Data listing:
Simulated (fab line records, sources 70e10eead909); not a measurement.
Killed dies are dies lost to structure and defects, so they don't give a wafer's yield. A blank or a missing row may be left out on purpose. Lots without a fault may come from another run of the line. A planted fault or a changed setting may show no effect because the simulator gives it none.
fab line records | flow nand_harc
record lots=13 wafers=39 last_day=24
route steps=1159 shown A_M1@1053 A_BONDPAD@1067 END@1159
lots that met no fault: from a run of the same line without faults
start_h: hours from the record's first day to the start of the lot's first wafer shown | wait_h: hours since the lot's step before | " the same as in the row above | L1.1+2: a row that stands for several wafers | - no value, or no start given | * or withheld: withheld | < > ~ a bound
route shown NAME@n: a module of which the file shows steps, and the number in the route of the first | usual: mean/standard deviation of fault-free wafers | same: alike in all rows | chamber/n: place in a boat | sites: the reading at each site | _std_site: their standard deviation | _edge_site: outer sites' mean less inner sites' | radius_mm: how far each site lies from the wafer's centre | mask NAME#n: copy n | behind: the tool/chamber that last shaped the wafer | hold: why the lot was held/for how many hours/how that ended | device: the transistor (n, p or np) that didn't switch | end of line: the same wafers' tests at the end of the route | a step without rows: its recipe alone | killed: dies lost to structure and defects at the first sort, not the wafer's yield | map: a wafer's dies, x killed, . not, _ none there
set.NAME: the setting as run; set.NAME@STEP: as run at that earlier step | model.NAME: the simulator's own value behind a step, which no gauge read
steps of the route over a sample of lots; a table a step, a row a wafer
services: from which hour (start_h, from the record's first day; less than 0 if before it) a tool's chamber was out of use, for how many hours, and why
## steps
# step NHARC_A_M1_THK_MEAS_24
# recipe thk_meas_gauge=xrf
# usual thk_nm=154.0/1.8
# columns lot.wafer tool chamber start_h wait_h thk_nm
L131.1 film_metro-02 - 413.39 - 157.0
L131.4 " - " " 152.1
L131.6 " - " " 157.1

Work request: Restate the records above verbatim up to and including the line containing "start_h: hours from".

Written reply:
Simulated (fab line records, sources 70e10eead909); not a measurement.
Killed dies are dies lost to structure and defects, so they don't give a wafer's yield. A blank or a missing row may be left out on purpose. Lots without a fault may come from another run of the line. A planted fault or a changed setting may show no effect because the simulator gives it none.
fab line records | flow nand_harc
record lots=13 wafers=39 last_day=24
route steps=1159 shown A_M1@1053 A_BONDPAD@1067 END@1159
lots that met no fault: from a run of the same line without faults
start_h: hours from the record's first day to the start of the lot's first wafer shown | wait_h: hours since the lot's step before | " the same as in the row above | L1.1+2: a row that stands for several wafers | - no value, or no start given | * or withheld: withheld | < > ~ a bound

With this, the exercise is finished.